> DATA EXTRACTS
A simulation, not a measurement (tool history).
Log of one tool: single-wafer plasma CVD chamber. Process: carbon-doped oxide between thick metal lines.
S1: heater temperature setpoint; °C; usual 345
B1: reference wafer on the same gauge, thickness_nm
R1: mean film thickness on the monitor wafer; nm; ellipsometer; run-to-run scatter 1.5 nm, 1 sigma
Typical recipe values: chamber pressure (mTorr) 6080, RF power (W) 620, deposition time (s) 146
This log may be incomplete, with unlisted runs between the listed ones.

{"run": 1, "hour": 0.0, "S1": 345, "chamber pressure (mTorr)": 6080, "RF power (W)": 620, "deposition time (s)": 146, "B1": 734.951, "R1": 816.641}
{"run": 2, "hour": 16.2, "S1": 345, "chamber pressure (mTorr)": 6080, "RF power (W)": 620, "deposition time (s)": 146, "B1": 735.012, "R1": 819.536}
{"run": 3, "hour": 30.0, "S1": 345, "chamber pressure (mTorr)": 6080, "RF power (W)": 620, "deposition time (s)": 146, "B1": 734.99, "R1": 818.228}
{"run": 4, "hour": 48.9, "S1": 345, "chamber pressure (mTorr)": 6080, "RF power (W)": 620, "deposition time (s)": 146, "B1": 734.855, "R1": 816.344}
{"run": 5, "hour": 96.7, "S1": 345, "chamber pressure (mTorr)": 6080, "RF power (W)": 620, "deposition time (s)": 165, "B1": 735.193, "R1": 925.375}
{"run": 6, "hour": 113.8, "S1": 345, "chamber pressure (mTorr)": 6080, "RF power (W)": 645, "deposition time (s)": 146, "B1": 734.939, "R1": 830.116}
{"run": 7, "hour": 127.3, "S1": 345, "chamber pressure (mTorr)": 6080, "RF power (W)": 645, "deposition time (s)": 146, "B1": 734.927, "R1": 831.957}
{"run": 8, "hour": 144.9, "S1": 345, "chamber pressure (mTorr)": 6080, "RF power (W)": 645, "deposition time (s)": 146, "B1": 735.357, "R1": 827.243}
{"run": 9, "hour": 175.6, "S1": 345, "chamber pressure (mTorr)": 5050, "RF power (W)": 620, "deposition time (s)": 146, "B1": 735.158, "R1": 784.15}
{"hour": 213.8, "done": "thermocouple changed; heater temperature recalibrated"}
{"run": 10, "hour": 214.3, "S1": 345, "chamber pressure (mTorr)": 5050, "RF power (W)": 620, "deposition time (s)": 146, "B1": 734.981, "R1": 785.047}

> BRIEF
Set the entries down again exactly, beginning with their first line and ending with the line that contains "Typical recipe values: chamber"; omit all other lines.

> EXERCISE RESPONSE
A simulation, not a measurement (tool history).
Log of one tool: single-wafer plasma CVD chamber. Process: carbon-doped oxide between thick metal lines.
S1: heater temperature setpoint; °C; usual 345
B1: reference wafer on the same gauge, thickness_nm
R1: mean film thickness on the monitor wafer; nm; ellipsometer; run-to-run scatter 1.5 nm, 1 sigma
Typical recipe values: chamber pressure (mTorr) 6080, RF power (W) 620, deposition time (s) 146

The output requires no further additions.